§ **Work order**
Produce a verbatim transcription of all records.

————————

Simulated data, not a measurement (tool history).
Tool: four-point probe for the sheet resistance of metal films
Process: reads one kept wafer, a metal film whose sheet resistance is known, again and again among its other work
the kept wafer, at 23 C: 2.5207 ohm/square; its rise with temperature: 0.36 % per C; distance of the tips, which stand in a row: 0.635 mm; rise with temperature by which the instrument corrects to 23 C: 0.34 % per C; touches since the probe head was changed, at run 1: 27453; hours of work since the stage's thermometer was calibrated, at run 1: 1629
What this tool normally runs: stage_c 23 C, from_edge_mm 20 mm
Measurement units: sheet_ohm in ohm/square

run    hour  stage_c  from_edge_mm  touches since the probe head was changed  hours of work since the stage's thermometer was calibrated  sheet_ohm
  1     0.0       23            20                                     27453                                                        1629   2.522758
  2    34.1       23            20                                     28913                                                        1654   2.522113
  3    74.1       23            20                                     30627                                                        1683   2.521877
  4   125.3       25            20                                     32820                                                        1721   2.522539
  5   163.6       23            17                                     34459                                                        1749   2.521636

————————

§ **Task answer**
Simulated data, not a measurement (tool history).
Tool: four-point probe for the sheet resistance of metal films
Process: reads one kept wafer, a metal film whose sheet resistance is known, again and again among its other work
the kept wafer, at 23 C: 2.5207 ohm/square; its rise with temperature: 0.36 % per C; distance of the tips, which stand in a row: 0.635 mm; rise with temperature by which the instrument corrects to 23 C: 0.34 % per C; touches since the probe head was changed, at run 1: 27453; hours of work since the stage's thermometer was calibrated, at run 1: 1629
What this tool normally runs: stage_c 23 C, from_edge_mm 20 mm
Measurement units: sheet_ohm in ohm/square

run    hour  stage_c  from_edge_mm  touches since the probe head was changed  hours of work since the stage's thermometer was calibrated  sheet_ohm
  1     0.0       23            20                                     27453                                                        1629   2.522758
  2    34.1       23            20                                     28913                                                        1654   2.522113
  3    74.1       23            20                                     30627                                                        1683   2.521877
  4   125.3       25            20                                     32820                                                        1721   2.522539
  5   163.6       23            17                                     34459                                                        1749   2.521636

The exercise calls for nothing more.